── Data for review ──
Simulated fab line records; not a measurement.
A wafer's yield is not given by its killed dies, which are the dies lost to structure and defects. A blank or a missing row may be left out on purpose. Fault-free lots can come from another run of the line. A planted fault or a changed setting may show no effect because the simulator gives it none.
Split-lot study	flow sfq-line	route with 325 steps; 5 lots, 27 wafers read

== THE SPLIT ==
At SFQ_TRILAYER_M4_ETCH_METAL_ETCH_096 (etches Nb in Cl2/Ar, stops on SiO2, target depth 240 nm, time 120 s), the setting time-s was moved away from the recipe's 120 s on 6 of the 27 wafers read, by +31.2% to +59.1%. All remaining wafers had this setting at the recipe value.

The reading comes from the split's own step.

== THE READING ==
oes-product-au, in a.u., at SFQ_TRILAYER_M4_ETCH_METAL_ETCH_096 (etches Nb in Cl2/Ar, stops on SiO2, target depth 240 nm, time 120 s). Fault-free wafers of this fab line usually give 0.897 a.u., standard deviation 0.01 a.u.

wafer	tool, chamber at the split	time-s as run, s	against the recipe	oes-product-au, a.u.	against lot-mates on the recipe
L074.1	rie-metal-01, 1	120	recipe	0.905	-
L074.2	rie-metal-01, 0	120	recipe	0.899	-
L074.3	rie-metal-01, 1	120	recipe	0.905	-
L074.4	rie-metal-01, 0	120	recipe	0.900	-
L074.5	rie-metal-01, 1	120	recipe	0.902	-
───

#### Action item
Could you transcribe all of the data exactly as it is given?

#### Exercise result
Simulated fab line records; not a measurement.
A wafer's yield is not given by its killed dies, which are the dies lost to structure and defects. A blank or a missing row may be left out on purpose. Fault-free lots can come from another run of the line. A planted fault or a changed setting may show no effect because the simulator gives it none.
Split-lot study	flow sfq-line	route with 325 steps; 5 lots, 27 wafers read

== THE SPLIT ==
At SFQ_TRILAYER_M4_ETCH_METAL_ETCH_096 (etches Nb in Cl2/Ar, stops on SiO2, target depth 240 nm, time 120 s), the setting time-s was moved away from the recipe's 120 s on 6 of the 27 wafers read, by +31.2% to +59.1%. All remaining wafers had this setting at the recipe value.

The reading comes from the split's own step.

== THE READING ==
oes-product-au, in a.u., at SFQ_TRILAYER_M4_ETCH_METAL_ETCH_096 (etches Nb in Cl2/Ar, stops on SiO2, target depth 240 nm, time 120 s). Fault-free wafers of this fab line usually give 0.897 a.u., standard deviation 0.01 a.u.

wafer	tool, chamber at the split	time-s as run, s	against the recipe	oes-product-au, a.u.	against lot-mates on the recipe
L074.1	rie-metal-01, 1	120	recipe	0.905	-
L074.2	rie-metal-01, 0	120	recipe	0.899	-
L074.3	rie-metal-01, 1	120	recipe	0.905	-
L074.4	rie-metal-01, 0	120	recipe	0.900	-
L074.5	rie-metal-01, 1	120	recipe	0.902	-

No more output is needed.